Task item -
Return all records exactly. Nothing may be added.

Recorded information START

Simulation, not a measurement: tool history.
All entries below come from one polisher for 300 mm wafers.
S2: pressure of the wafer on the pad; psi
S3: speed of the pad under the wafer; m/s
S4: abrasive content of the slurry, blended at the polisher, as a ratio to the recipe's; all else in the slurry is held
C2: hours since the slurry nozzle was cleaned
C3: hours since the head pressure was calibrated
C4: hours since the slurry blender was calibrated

Recorded information END

Response -
Simulation, not a measurement: tool history.
All entries below come from one polisher for 300 mm wafers.
S2: pressure of the wafer on the pad; psi
S3: speed of the pad under the wafer; m/s
S4: abrasive content of the slurry, blended at the polisher, as a ratio to the recipe's; all else in the slurry is held
C2: hours since the slurry nozzle was cleaned
C3: hours since the head pressure was calibrated
C4: hours since the slurry blender was calibrated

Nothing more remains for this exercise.